*Action item*:
Every line from the start of the listing below through the line that contains "The simulator leaves" is to be reproduced word for word.

*** Available data Section Begins ***

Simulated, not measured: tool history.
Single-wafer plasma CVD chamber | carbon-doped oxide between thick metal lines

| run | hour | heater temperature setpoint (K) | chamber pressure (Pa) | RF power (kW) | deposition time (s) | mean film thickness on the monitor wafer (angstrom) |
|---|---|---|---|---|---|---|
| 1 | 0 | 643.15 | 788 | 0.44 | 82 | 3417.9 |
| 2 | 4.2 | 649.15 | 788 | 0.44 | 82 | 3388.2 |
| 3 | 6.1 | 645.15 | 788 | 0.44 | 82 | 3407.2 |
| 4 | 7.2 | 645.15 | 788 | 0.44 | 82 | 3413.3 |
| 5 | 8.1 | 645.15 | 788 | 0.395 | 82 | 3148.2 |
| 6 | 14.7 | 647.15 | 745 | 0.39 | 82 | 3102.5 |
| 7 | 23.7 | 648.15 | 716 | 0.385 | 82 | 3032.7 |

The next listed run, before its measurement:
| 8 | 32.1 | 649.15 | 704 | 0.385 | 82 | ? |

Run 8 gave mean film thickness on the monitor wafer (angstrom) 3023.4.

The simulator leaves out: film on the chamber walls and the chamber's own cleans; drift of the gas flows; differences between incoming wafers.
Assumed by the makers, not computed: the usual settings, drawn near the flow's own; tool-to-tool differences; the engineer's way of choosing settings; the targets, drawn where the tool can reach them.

*** Available data Section Ends ***

*Response area*:
Simulated, not measured: tool history.
Single-wafer plasma CVD chamber | carbon-doped oxide between thick metal lines

| run | hour | heater temperature setpoint (K) | chamber pressure (Pa) | RF power (kW) | deposition time (s) | mean film thickness on the monitor wafer (angstrom) |
|---|---|---|---|---|---|---|
| 1 | 0 | 643.15 | 788 | 0.44 | 82 | 3417.9 |
| 2 | 4.2 | 649.15 | 788 | 0.44 | 82 | 3388.2 |
| 3 | 6.1 | 645.15 | 788 | 0.44 | 82 | 3407.2 |
| 4 | 7.2 | 645.15 | 788 | 0.44 | 82 | 3413.3 |
| 5 | 8.1 | 645.15 | 788 | 0.395 | 82 | 3148.2 |
| 6 | 14.7 | 647.15 | 745 | 0.39 | 82 | 3102.5 |
| 7 | 23.7 | 648.15 | 716 | 0.385 | 82 | 3032.7 |

The next listed run, before its measurement:
| 8 | 32.1 | 649.15 | 704 | 0.385 | 82 | ? |

Run 8 gave mean film thickness on the monitor wafer (angstrom) 3023.4.

The simulator leaves out: film on the chamber walls and the chamber's own cleans; drift of the gas flows; differences between incoming wafers.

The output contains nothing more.